(EXTRACTED RECORDS)
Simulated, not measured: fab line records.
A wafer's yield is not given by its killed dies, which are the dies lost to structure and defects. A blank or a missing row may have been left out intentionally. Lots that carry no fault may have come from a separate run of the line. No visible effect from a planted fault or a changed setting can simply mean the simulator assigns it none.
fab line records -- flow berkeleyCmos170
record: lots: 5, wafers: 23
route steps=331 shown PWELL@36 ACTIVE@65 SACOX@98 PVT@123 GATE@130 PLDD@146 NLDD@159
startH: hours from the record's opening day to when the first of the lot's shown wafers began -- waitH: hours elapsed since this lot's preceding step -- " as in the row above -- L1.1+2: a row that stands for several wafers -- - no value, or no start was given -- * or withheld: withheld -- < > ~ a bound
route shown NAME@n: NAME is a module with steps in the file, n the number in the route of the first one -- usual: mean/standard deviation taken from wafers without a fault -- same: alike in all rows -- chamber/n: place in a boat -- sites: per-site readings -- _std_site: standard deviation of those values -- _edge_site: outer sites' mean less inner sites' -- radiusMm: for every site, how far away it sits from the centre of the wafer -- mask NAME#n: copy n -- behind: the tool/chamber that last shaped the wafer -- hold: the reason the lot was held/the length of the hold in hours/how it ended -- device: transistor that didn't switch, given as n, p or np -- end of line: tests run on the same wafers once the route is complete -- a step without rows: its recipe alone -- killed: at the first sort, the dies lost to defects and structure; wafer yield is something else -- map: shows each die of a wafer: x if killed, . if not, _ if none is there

(WORK REQUEST)
Write the entire listing out again, word for word.

(EXERCISE RESPONSE)
Simulated, not measured: fab line records.
A wafer's yield is not given by its killed dies, which are the dies lost to structure and defects. A blank or a missing row may have been left out intentionally. Lots that carry no fault may have come from a separate run of the line. No visible effect from a planted fault or a changed setting can simply mean the simulator assigns it none.
fab line records -- flow berkeleyCmos170
record: lots: 5, wafers: 23
route steps=331 shown PWELL@36 ACTIVE@65 SACOX@98 PVT@123 GATE@130 PLDD@146 NLDD@159
startH: hours from the record's opening day to when the first of the lot's shown wafers began -- waitH: hours elapsed since this lot's preceding step -- " as in the row above -- L1.1+2: a row that stands for several wafers -- - no value, or no start was given -- * or withheld: withheld -- < > ~ a bound
route shown NAME@n: NAME is a module with steps in the file, n the number in the route of the first one -- usual: mean/standard deviation taken from wafers without a fault -- same: alike in all rows -- chamber/n: place in a boat -- sites: per-site readings -- _std_site: standard deviation of those values -- _edge_site: outer sites' mean less inner sites' -- radiusMm: for every site, how far away it sits from the centre of the wafer -- mask NAME#n: copy n -- behind: the tool/chamber that last shaped the wafer -- hold: the reason the lot was held/the length of the hold in hours/how it ended -- device: transistor that didn't switch, given as n, p or np -- end of line: tests run on the same wafers once the route is complete -- a step without rows: its recipe alone -- killed: at the first sort, the dies lost to defects and structure; wafer yield is something else -- map: shows each die of a wafer: x if killed, . if not, _ if none is there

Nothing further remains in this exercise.